[Records supplied]
++++++++
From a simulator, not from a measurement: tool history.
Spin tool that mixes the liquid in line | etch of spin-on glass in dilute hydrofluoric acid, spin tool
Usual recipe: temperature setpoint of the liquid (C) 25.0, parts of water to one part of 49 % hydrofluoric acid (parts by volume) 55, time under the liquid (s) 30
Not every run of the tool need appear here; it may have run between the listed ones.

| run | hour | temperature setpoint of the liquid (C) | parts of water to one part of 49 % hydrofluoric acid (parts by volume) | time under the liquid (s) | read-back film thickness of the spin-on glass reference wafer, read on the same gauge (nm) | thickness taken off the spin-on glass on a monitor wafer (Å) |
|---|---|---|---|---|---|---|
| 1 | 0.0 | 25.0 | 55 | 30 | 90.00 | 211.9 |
++++++++

[Required action] Keep every word intact and transcribe the records in full.

[Answer section]
From a simulator, not from a measurement: tool history.
Spin tool that mixes the liquid in line | etch of spin-on glass in dilute hydrofluoric acid, spin tool
Usual recipe: temperature setpoint of the liquid (C) 25.0, parts of water to one part of 49 % hydrofluoric acid (parts by volume) 55, time under the liquid (s) 30
Not every run of the tool need appear here; it may have run between the listed ones.

| run | hour | temperature setpoint of the liquid (C) | parts of water to one part of 49 % hydrofluoric acid (parts by volume) | time under the liquid (s) | read-back film thickness of the spin-on glass reference wafer, read on the same gauge (nm) | thickness taken off the spin-on glass on a monitor wafer (Å) |
|---|---|---|---|---|---|---|
| 1 | 0.0 | 25.0 | 55 | 30 | 90.00 | 211.9 |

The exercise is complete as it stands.